Dataset extract
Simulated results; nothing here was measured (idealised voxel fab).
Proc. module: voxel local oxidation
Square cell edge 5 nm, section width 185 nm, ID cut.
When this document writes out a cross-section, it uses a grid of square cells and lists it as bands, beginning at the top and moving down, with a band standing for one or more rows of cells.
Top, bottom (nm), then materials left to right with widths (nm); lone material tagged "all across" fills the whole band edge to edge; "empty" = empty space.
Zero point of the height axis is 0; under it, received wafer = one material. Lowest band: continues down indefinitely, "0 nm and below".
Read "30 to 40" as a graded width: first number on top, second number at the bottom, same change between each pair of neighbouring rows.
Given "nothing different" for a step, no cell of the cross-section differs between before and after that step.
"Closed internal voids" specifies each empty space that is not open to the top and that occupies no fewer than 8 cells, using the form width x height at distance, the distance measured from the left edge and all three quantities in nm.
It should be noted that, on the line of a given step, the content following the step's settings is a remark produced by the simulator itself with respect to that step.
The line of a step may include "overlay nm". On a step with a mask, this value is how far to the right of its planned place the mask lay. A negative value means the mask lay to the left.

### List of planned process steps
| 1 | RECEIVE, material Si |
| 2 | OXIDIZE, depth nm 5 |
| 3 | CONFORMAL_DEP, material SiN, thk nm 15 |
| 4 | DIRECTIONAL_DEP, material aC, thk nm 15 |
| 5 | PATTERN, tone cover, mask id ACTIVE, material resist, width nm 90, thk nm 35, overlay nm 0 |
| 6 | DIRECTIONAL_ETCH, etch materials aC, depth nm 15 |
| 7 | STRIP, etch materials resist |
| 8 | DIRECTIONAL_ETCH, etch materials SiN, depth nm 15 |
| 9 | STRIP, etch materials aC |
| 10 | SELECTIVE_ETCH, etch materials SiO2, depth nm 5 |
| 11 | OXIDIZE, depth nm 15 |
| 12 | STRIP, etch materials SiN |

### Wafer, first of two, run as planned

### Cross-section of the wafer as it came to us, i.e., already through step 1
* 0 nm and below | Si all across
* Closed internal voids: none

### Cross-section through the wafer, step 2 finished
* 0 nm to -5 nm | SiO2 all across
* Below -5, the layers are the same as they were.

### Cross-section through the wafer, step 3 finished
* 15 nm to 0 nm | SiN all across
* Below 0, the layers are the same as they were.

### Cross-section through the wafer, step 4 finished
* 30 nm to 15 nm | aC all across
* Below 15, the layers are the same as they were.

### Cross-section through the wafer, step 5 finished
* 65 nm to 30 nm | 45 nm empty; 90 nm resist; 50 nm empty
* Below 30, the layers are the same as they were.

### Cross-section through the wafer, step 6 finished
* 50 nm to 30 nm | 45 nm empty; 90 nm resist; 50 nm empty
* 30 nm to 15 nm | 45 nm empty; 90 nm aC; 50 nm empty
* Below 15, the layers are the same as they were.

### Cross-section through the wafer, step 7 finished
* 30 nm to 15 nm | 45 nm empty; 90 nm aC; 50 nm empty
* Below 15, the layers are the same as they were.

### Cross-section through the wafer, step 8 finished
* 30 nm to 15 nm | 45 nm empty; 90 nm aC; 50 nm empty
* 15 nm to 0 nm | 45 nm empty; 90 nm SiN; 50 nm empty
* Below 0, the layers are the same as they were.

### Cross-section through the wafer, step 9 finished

Work item
Copy exactly the stretch of data above from the line with "### Cross-section through the wafer, step 2" through the line with "### Cross-section through the wafer, step 7", and omit all other lines.

Answer space
### Cross-section through the wafer, step 2 finished
* 0 nm to -5 nm | SiO2 all across
* Below -5, the layers are the same as they were.

### Cross-section through the wafer, step 3 finished
* 15 nm to 0 nm | SiN all across
* Below 0, the layers are the same as they were.

### Cross-section through the wafer, step 4 finished
* 30 nm to 15 nm | aC all across
* Below 15, the layers are the same as they were.

### Cross-section through the wafer, step 5 finished
* 65 nm to 30 nm | 45 nm empty; 90 nm resist; 50 nm empty
* Below 30, the layers are the same as they were.

### Cross-section through the wafer, step 6 finished
* 50 nm to 30 nm | 45 nm empty; 90 nm resist; 50 nm empty
* 30 nm to 15 nm | 45 nm empty; 90 nm aC; 50 nm empty
* Below 15, the layers are the same as they were.

### Cross-section through the wafer, step 7 finished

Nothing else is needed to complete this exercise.